■ Work request: Counting the line with "A step followed" as the last one, copy out the lines of the data exactly from the first onward.

(Dataset excerpts Opens)
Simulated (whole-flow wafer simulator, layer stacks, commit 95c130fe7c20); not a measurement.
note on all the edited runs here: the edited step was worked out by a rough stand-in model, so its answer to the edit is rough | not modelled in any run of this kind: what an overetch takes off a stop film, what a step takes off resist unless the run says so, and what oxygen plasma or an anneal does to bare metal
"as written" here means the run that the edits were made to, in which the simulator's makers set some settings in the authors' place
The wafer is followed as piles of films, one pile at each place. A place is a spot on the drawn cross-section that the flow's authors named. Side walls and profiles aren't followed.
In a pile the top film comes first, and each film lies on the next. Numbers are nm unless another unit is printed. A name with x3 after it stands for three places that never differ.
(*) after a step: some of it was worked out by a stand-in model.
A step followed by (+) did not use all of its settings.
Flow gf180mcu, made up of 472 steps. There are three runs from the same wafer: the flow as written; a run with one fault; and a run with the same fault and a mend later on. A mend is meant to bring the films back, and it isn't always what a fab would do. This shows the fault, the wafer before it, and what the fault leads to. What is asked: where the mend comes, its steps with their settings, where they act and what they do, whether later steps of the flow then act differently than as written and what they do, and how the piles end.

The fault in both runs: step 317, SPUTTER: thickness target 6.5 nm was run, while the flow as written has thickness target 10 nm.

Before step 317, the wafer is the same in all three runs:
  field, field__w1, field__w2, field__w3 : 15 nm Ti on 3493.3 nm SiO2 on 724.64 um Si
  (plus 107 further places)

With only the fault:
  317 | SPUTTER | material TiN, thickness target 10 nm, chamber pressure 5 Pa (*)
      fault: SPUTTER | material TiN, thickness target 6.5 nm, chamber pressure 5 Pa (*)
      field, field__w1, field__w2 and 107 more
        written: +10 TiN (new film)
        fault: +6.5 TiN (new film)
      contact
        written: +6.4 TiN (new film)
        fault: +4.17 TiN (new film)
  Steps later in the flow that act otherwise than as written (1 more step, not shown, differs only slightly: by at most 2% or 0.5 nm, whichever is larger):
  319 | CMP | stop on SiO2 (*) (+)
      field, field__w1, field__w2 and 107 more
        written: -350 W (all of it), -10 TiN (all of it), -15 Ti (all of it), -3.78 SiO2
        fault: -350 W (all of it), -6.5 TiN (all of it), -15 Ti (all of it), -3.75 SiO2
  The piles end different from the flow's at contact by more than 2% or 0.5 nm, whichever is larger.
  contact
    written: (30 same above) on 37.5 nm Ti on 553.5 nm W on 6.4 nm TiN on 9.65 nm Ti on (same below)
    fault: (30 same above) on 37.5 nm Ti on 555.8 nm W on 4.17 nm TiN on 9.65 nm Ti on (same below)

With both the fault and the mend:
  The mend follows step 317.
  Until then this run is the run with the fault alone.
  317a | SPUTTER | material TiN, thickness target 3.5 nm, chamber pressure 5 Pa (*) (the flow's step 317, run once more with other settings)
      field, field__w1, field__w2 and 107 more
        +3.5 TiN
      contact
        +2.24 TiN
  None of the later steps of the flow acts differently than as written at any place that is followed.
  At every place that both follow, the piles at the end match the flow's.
(Dataset excerpts Closes)

■ Worked solution:
Simulated (whole-flow wafer simulator, layer stacks, commit 95c130fe7c20); not a measurement.
note on all the edited runs here: the edited step was worked out by a rough stand-in model, so its answer to the edit is rough | not modelled in any run of this kind: what an overetch takes off a stop film, what a step takes off resist unless the run says so, and what oxygen plasma or an anneal does to bare metal
"as written" here means the run that the edits were made to, in which the simulator's makers set some settings in the authors' place
The wafer is followed as piles of films, one pile at each place. A place is a spot on the drawn cross-section that the flow's authors named. Side walls and profiles aren't followed.
In a pile the top film comes first, and each film lies on the next. Numbers are nm unless another unit is printed. A name with x3 after it stands for three places that never differ.
(*) after a step: some of it was worked out by a stand-in model.
A step followed by (+) did not use all of its settings.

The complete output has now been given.